Entries supplied ->
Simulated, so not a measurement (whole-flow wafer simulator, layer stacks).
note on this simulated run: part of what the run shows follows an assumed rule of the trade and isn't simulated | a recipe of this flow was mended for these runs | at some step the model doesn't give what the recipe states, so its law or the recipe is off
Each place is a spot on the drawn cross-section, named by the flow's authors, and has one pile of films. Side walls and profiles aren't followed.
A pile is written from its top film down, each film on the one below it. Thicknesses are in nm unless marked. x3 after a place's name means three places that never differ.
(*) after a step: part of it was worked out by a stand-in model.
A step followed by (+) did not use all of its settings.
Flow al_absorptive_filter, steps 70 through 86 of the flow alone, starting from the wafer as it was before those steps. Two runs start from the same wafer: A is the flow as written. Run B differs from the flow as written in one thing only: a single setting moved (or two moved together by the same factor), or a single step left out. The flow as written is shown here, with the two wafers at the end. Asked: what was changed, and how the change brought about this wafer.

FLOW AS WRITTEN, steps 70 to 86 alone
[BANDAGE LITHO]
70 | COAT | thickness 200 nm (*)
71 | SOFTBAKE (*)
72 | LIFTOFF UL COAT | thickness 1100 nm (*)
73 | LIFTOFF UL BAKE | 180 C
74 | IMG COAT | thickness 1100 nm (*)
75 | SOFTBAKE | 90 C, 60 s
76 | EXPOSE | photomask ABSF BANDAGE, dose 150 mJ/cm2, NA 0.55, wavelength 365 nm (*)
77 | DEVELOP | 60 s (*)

Work request ->
From the first line of the listing above to the line with "note on this", please transcribe each line exactly, both ends included, and nothing beyond that.

Exercise output ->
Simulated, so not a measurement (whole-flow wafer simulator, layer stacks).
note on this simulated run: part of what the run shows follows an assumed rule of the trade and isn't simulated | a recipe of this flow was mended for these runs | at some step the model doesn't give what the recipe states, so its law or the recipe is off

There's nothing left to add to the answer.